Working line by line, output the entries below exactly as they appear.

### DATA EXTRACT:

§ §

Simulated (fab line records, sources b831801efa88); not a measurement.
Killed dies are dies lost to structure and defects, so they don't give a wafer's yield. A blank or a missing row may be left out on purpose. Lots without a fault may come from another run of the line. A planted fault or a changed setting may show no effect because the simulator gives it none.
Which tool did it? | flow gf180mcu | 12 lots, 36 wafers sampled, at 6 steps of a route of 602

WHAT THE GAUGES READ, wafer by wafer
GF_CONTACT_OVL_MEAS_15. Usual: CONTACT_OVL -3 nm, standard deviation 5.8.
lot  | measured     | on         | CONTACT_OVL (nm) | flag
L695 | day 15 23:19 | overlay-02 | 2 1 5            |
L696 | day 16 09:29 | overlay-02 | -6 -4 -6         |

§ §

### EXERCISE RESPONSE:
Simulated (fab line records, sources b831801efa88); not a measurement.
Killed dies are dies lost to structure and defects, so they don't give a wafer's yield. A blank or a missing row may be left out on purpose. Lots without a fault may come from another run of the line. A planted fault or a changed setting may show no effect because the simulator gives it none.
Which tool did it? | flow gf180mcu | 12 lots, 36 wafers sampled, at 6 steps of a route of 602

WHAT THE GAUGES READ, wafer by wafer
GF_CONTACT_OVL_MEAS_15. Usual: CONTACT_OVL -3 nm, standard deviation 5.8.
lot  | measured     | on         | CONTACT_OVL (nm) | flag
L695 | day 15 23:19 | overlay-02 | 2 1 5            |
L696 | day 16 09:29 | overlay-02 | -6 -4 -6         |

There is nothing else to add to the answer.